— Given entries —

%%

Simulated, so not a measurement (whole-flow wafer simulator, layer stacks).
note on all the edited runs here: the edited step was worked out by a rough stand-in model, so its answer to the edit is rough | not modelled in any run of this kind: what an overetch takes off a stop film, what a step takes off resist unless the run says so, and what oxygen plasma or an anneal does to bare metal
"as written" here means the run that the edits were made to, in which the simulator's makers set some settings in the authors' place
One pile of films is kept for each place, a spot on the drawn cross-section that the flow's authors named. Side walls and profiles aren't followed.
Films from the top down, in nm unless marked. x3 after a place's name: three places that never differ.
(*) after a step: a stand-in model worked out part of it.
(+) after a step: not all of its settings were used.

%%

— Activity —
A complete, exact transcription of the data above is required.

— Worked solution —
Simulated, so not a measurement (whole-flow wafer simulator, layer stacks).
note on all the edited runs here: the edited step was worked out by a rough stand-in model, so its answer to the edit is rough | not modelled in any run of this kind: what an overetch takes off a stop film, what a step takes off resist unless the run says so, and what oxygen plasma or an anneal does to bare metal
"as written" here means the run that the edits were made to, in which the simulator's makers set some settings in the authors' place
One pile of films is kept for each place, a spot on the drawn cross-section that the flow's authors named. Side walls and profiles aren't followed.
Films from the top down, in nm unless marked. x3 after a place's name: three places that never differ.
(*) after a step: a stand-in model worked out part of it.
(+) after a step: not all of its settings were used.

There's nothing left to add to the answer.